○ ○ ○ ○

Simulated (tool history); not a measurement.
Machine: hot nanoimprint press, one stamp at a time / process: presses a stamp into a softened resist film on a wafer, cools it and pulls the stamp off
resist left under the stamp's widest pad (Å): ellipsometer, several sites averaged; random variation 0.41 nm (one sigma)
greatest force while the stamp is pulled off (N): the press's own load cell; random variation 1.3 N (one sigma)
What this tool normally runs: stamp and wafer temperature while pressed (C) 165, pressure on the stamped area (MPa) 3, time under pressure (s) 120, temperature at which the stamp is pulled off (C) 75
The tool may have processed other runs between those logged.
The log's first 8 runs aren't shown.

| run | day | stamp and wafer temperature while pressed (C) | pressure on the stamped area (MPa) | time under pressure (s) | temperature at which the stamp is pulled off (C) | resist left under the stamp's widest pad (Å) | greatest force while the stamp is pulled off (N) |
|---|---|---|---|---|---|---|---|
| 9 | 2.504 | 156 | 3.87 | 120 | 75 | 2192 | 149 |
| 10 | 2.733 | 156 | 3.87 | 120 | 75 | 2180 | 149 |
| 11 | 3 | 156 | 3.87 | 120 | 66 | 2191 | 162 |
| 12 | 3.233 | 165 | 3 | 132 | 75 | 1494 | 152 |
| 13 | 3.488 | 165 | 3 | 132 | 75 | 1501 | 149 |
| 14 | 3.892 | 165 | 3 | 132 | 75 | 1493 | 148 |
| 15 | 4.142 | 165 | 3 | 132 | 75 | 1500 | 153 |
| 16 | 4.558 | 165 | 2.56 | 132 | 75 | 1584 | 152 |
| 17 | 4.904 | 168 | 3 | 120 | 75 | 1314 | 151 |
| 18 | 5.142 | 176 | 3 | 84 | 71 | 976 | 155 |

○ ○ ○ ○

What is needed is an exact repetition of the lines from the first line of the records through the line containing "1314 | 151 |", both ends included, and nothing more.

[EXERCISE SOLUTION]:
Simulated (tool history); not a measurement.
Machine: hot nanoimprint press, one stamp at a time / process: presses a stamp into a softened resist film on a wafer, cools it and pulls the stamp off
resist left under the stamp's widest pad (Å): ellipsometer, several sites averaged; random variation 0.41 nm (one sigma)
greatest force while the stamp is pulled off (N): the press's own load cell; random variation 1.3 N (one sigma)
What this tool normally runs: stamp and wafer temperature while pressed (C) 165, pressure on the stamped area (MPa) 3, time under pressure (s) 120, temperature at which the stamp is pulled off (C) 75
The tool may have processed other runs between those logged.
The log's first 8 runs aren't shown.

| run | day | stamp and wafer temperature while pressed (C) | pressure on the stamped area (MPa) | time under pressure (s) | temperature at which the stamp is pulled off (C) | resist left under the stamp's widest pad (Å) | greatest force while the stamp is pulled off (N) |
|---|---|---|---|---|---|---|---|
| 9 | 2.504 | 156 | 3.87 | 120 | 75 | 2192 | 149 |
| 10 | 2.733 | 156 | 3.87 | 120 | 75 | 2180 | 149 |
| 11 | 3 | 156 | 3.87 | 120 | 66 | 2191 | 162 |
| 12 | 3.233 | 165 | 3 | 132 | 75 | 1494 | 152 |
| 13 | 3.488 | 165 | 3 | 132 | 75 | 1501 | 149 |
| 14 | 3.892 | 165 | 3 | 132 | 75 | 1493 | 148 |
| 15 | 4.142 | 165 | 3 | 132 | 75 | 1500 | 153 |
| 16 | 4.558 | 165 | 2.56 | 132 | 75 | 1584 | 152 |
| 17 | 4.904 | 168 | 3 | 120 | 75 | 1314 | 151 |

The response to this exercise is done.